Given records:
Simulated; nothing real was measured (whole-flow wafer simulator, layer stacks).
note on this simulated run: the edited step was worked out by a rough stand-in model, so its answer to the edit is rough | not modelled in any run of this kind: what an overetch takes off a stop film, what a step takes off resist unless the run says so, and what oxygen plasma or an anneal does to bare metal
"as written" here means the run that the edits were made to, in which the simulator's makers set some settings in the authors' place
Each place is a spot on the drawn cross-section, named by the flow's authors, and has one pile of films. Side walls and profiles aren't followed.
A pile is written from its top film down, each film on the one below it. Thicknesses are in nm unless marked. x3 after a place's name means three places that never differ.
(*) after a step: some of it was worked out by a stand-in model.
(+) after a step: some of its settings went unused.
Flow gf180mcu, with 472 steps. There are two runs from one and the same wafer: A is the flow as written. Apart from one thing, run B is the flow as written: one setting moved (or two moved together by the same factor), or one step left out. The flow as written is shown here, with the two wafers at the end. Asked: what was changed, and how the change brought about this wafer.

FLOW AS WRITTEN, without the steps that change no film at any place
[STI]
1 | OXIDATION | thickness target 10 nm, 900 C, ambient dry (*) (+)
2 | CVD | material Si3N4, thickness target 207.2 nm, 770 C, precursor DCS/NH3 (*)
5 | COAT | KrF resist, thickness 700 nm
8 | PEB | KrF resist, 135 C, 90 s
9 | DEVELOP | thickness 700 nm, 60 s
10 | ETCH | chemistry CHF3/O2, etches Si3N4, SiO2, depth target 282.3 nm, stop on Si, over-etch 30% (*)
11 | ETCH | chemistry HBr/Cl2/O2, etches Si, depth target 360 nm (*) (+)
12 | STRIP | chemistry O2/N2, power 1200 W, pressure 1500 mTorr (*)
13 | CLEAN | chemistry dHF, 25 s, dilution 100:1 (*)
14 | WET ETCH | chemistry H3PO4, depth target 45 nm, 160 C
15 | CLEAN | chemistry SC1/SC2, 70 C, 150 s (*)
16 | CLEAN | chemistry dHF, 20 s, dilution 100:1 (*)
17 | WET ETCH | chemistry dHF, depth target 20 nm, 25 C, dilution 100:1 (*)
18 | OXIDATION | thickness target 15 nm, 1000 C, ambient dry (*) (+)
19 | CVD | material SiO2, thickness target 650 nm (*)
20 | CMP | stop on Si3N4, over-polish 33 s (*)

Requirement: Begin at the first line of the records above and restate each line word for word, stopping after the line with "13 | CLEAN |".

Answer box:
Simulated; nothing real was measured (whole-flow wafer simulator, layer stacks).
note on this simulated run: the edited step was worked out by a rough stand-in model, so its answer to the edit is rough | not modelled in any run of this kind: what an overetch takes off a stop film, what a step takes off resist unless the run says so, and what oxygen plasma or an anneal does to bare metal
"as written" here means the run that the edits were made to, in which the simulator's makers set some settings in the authors' place
Each place is a spot on the drawn cross-section, named by the flow's authors, and has one pile of films. Side walls and profiles aren't followed.
A pile is written from its top film down, each film on the one below it. Thicknesses are in nm unless marked. x3 after a place's name means three places that never differ.
(*) after a step: some of it was worked out by a stand-in model.
(+) after a step: some of its settings went unused.
Flow gf180mcu, with 472 steps. There are two runs from one and the same wafer: A is the flow as written. Apart from one thing, run B is the flow as written: one setting moved (or two moved together by the same factor), or one step left out. The flow as written is shown here, with the two wafers at the end. Asked: what was changed, and how the change brought about this wafer.

FLOW AS WRITTEN, without the steps that change no film at any place
[STI]
1 | OXIDATION | thickness target 10 nm, 900 C, ambient dry (*) (+)
2 | CVD | material Si3N4, thickness target 207.2 nm, 770 C, precursor DCS/NH3 (*)
5 | COAT | KrF resist, thickness 700 nm
8 | PEB | KrF resist, 135 C, 90 s
9 | DEVELOP | thickness 700 nm, 60 s
10 | ETCH | chemistry CHF3/O2, etches Si3N4, SiO2, depth target 282.3 nm, stop on Si, over-etch 30% (*)
11 | ETCH | chemistry HBr/Cl2/O2, etches Si, depth target 360 nm (*) (+)
12 | STRIP | chemistry O2/N2, power 1200 W, pressure 1500 mTorr (*)
13 | CLEAN | chemistry dHF, 25 s, dilution 100:1 (*)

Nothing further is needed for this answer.